* Requirement *
Give back the full data character for character.

* Supplied information *
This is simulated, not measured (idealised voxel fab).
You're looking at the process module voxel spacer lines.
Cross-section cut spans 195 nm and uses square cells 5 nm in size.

* Task output *
This is simulated, not measured (idealised voxel fab).
You're looking at the process module voxel spacer lines.
Cross-section cut spans 195 nm and uses square cells 5 nm in size.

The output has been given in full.